### TASK ITEM
Transcribe the records below. Leave every word as it is.

EXTRACTED RECORDS: Begin
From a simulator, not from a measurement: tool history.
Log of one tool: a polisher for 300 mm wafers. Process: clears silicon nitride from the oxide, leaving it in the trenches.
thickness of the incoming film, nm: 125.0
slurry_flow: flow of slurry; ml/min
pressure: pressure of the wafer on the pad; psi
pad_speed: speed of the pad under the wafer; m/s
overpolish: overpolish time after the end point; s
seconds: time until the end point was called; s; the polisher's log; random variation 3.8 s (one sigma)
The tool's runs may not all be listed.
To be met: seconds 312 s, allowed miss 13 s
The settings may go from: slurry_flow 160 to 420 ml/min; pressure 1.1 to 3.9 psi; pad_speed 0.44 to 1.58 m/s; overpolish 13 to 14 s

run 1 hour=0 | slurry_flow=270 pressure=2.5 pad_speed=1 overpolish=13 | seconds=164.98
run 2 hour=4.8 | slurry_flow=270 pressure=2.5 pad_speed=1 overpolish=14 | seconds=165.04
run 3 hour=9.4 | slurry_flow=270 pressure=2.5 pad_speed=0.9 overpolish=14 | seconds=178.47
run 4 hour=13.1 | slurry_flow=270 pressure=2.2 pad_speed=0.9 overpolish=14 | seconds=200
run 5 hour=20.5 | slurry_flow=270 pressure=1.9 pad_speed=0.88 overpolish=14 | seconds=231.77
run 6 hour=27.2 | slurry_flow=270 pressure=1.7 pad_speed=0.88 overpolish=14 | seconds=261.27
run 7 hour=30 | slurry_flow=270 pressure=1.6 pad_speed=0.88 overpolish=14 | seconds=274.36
EXTRACTED RECORDS: End

### WRITTEN REPLY
From a simulator, not from a measurement: tool history.
Log of one tool: a polisher for 300 mm wafers. Process: clears silicon nitride from the oxide, leaving it in the trenches.
thickness of the incoming film, nm: 125.0
slurry_flow: flow of slurry; ml/min
pressure: pressure of the wafer on the pad; psi
pad_speed: speed of the pad under the wafer; m/s
overpolish: overpolish time after the end point; s
seconds: time until the end point was called; s; the polisher's log; random variation 3.8 s (one sigma)
The tool's runs may not all be listed.
To be met: seconds 312 s, allowed miss 13 s
The settings may go from: slurry_flow 160 to 420 ml/min; pressure 1.1 to 3.9 psi; pad_speed 0.44 to 1.58 m/s; overpolish 13 to 14 s

run 1 hour=0 | slurry_flow=270 pressure=2.5 pad_speed=1 overpolish=13 | seconds=164.98
run 2 hour=4.8 | slurry_flow=270 pressure=2.5 pad_speed=1 overpolish=14 | seconds=165.04
run 3 hour=9.4 | slurry_flow=270 pressure=2.5 pad_speed=0.9 overpolish=14 | seconds=178.47
run 4 hour=13.1 | slurry_flow=270 pressure=2.2 pad_speed=0.9 overpolish=14 | seconds=200
run 5 hour=20.5 | slurry_flow=270 pressure=1.9 pad_speed=0.88 overpolish=14 | seconds=231.77
run 6 hour=27.2 | slurry_flow=270 pressure=1.7 pad_speed=0.88 overpolish=14 | seconds=261.27
run 7 hour=30 | slurry_flow=270 pressure=1.6 pad_speed=0.88 overpolish=14 | seconds=274.36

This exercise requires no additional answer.